> _TASK ITEM_
What you give must be exactly the lines of the material from the first through the line that contains "When this document", inclusive, and no others.

------------------------------
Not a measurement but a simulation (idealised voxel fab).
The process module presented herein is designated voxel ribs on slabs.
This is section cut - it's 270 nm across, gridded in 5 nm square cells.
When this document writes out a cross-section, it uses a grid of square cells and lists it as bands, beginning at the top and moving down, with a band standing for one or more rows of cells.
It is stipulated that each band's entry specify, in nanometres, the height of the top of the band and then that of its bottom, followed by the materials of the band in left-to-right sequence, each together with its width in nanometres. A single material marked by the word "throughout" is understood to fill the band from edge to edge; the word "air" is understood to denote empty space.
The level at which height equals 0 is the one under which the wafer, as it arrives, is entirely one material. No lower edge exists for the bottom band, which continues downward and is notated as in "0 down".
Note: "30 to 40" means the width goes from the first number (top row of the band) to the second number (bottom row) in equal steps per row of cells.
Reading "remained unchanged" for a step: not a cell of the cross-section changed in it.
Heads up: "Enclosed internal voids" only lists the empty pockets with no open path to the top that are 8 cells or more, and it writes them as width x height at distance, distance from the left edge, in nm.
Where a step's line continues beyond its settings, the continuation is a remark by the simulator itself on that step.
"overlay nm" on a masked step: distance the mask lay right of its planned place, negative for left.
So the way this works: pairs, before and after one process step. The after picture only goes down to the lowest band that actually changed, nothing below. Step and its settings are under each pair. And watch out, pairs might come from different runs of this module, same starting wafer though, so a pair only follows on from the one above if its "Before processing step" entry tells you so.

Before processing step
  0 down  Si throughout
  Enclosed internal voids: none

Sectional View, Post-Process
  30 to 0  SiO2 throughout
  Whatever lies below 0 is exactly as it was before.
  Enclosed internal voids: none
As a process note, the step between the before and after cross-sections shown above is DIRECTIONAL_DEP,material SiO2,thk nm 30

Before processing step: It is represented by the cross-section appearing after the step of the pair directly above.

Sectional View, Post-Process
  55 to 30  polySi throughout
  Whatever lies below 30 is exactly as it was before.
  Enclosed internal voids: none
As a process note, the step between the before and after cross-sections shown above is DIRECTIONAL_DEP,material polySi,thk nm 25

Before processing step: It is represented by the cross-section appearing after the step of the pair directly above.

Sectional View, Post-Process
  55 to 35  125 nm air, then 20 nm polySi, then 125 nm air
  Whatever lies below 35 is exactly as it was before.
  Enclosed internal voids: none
------------------------------

> _WRITTEN REPLY_
Not a measurement but a simulation (idealised voxel fab).
The process module presented herein is designated voxel ribs on slabs.
This is section cut - it's 270 nm across, gridded in 5 nm square cells.
When this document writes out a cross-section, it uses a grid of square cells and lists it as bands, beginning at the top and moving down, with a band standing for one or more rows of cells.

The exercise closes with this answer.